> **Action item**:
Could you return the whole listing exactly?

> **Raw data**:
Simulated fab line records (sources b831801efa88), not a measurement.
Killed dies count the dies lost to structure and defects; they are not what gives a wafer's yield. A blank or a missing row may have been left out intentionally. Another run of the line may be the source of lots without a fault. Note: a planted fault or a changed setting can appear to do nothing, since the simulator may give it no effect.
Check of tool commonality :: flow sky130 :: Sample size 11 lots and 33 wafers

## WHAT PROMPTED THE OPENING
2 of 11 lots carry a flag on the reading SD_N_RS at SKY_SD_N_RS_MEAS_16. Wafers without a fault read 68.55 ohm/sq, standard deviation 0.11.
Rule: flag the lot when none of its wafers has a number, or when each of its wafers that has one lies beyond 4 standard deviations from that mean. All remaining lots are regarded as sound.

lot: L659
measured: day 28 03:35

> **Exercise solution**:
Simulated fab line records (sources b831801efa88), not a measurement.
Killed dies count the dies lost to structure and defects; they are not what gives a wafer's yield. A blank or a missing row may have been left out intentionally. Another run of the line may be the source of lots without a fault. Note: a planted fault or a changed setting can appear to do nothing, since the simulator may give it no effect.
Check of tool commonality :: flow sky130 :: Sample size 11 lots and 33 wafers

## WHAT PROMPTED THE OPENING
2 of 11 lots carry a flag on the reading SD_N_RS at SKY_SD_N_RS_MEAS_16. Wafers without a fault read 68.55 ohm/sq, standard deviation 0.11.
Rule: flag the lot when none of its wafers has a number, or when each of its wafers that has one lies beyond 4 standard deviations from that mean. All remaining lots are regarded as sound.

lot: L659
measured: day 28 03:35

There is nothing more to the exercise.